• **ACTION ITEM**
Down to the last line below, give the listing again exactly.

• **SUPPLIED RECORDS**
────────────────────────────────────────
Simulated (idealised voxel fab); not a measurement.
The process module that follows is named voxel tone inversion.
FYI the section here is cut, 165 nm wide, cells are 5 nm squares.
────────────────────────────────────────

• **ANSWER SPACE**
Simulated (idealised voxel fab); not a measurement.
The process module that follows is named voxel tone inversion.
FYI the section here is cut, 165 nm wide, cells are 5 nm squares.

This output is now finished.